[Exercise] From the records below, output exactly the lines running from the line containing "A step followed" through the line containing "10 | DEVELOP", and no others.

[Provided data]
☆ ☆ ☆ ☆
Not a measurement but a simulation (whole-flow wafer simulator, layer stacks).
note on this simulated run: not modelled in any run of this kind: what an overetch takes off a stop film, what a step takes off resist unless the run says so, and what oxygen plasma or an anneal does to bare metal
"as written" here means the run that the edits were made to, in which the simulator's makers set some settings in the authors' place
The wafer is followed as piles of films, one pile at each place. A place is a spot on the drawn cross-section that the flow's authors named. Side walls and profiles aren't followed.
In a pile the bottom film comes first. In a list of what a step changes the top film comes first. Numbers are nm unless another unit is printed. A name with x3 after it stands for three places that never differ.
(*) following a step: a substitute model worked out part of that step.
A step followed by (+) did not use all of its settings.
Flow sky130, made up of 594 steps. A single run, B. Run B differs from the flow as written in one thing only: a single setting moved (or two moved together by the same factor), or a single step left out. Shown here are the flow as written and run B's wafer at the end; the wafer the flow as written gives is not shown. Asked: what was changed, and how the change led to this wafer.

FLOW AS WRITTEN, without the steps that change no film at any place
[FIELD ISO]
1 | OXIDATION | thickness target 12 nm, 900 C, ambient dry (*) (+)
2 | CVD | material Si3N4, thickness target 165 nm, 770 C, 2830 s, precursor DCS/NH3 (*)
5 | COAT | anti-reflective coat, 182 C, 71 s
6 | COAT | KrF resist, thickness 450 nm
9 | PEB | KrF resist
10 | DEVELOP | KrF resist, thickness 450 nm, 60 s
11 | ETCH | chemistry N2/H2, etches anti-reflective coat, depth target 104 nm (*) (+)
☆ ☆ ☆ ☆

[Answer area]
A step followed by (+) did not use all of its settings.
Flow sky130, made up of 594 steps. A single run, B. Run B differs from the flow as written in one thing only: a single setting moved (or two moved together by the same factor), or a single step left out. Shown here are the flow as written and run B's wafer at the end; the wafer the flow as written gives is not shown. Asked: what was changed, and how the change led to this wafer.

FLOW AS WRITTEN, without the steps that change no film at any place
[FIELD ISO]
1 | OXIDATION | thickness target 12 nm, 900 C, ambient dry (*) (+)
2 | CVD | material Si3N4, thickness target 165 nm, 770 C, 2830 s, precursor DCS/NH3 (*)
5 | COAT | anti-reflective coat, 182 C, 71 s
6 | COAT | KrF resist, thickness 450 nm
9 | PEB | KrF resist
10 | DEVELOP | KrF resist, thickness 450 nm, 60 s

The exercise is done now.